WORK INSTRUCTION
The entries shown below are to be printed in full, unaltered.

** ENTRIES SUPPLIED follows **

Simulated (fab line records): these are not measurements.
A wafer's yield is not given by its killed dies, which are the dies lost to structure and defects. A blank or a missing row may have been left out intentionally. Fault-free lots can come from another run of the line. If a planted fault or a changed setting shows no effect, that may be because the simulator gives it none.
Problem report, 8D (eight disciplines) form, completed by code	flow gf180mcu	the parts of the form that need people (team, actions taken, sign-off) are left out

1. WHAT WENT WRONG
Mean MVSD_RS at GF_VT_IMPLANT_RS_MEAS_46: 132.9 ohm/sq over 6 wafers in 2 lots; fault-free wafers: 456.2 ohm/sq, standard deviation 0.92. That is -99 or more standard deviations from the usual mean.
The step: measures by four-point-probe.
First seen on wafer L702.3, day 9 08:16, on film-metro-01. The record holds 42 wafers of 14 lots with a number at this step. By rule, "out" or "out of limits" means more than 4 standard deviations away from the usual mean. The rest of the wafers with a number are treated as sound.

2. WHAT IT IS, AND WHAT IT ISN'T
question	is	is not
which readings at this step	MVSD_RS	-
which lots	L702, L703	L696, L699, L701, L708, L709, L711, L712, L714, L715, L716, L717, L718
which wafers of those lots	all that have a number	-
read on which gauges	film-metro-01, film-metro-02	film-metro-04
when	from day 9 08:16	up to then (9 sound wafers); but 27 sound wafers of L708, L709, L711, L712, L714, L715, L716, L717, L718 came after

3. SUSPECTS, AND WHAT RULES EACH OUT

** End of ENTRIES SUPPLIED **

WRITTEN ANSWER
Simulated (fab line records): these are not measurements.
A wafer's yield is not given by its killed dies, which are the dies lost to structure and defects. A blank or a missing row may have been left out intentionally. Fault-free lots can come from another run of the line. If a planted fault or a changed setting shows no effect, that may be because the simulator gives it none.
Problem report, 8D (eight disciplines) form, completed by code	flow gf180mcu	the parts of the form that need people (team, actions taken, sign-off) are left out

1. WHAT WENT WRONG
Mean MVSD_RS at GF_VT_IMPLANT_RS_MEAS_46: 132.9 ohm/sq over 6 wafers in 2 lots; fault-free wafers: 456.2 ohm/sq, standard deviation 0.92. That is -99 or more standard deviations from the usual mean.
The step: measures by four-point-probe.
First seen on wafer L702.3, day 9 08:16, on film-metro-01. The record holds 42 wafers of 14 lots with a number at this step. By rule, "out" or "out of limits" means more than 4 standard deviations away from the usual mean. The rest of the wafers with a number are treated as sound.

2. WHAT IT IS, AND WHAT IT ISN'T
question	is	is not
which readings at this step	MVSD_RS	-
which lots	L702, L703	L696, L699, L701, L708, L709, L711, L712, L714, L715, L716, L717, L718
which wafers of those lots	all that have a number	-
read on which gauges	film-metro-01, film-metro-02	film-metro-04
when	from day 9 08:16	up to then (9 sound wafers); but 27 sound wafers of L708, L709, L711, L712, L714, L715, L716, L717, L718 came after

3. SUSPECTS, AND WHAT RULES EACH OUT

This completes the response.